Return the data below exactly, stopping after the line with "oooo......ooooo.".

══ Data shown ══
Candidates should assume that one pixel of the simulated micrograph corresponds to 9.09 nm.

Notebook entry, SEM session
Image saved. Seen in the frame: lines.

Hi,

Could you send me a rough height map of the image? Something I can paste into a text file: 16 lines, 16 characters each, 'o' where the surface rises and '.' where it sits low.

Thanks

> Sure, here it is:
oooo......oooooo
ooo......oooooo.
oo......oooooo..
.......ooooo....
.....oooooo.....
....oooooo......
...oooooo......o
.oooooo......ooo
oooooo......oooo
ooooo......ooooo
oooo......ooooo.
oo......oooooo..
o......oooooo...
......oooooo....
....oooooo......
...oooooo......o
═══

Answer space:
Candidates should assume that one pixel of the simulated micrograph corresponds to 9.09 nm.

Notebook entry, SEM session
Image saved. Seen in the frame: lines.

Hi,

Could you send me a rough height map of the image? Something I can paste into a text file: 16 lines, 16 characters each, 'o' where the surface rises and '.' where it sits low.

Thanks

> Sure, here it is:
oooo......oooooo
ooo......oooooo.
oo......oooooo..
.......ooooo....
.....oooooo.....
....oooooo......
...oooooo......o
.oooooo......ooo
oooooo......oooo
ooooo......ooooo
oooo......ooooo.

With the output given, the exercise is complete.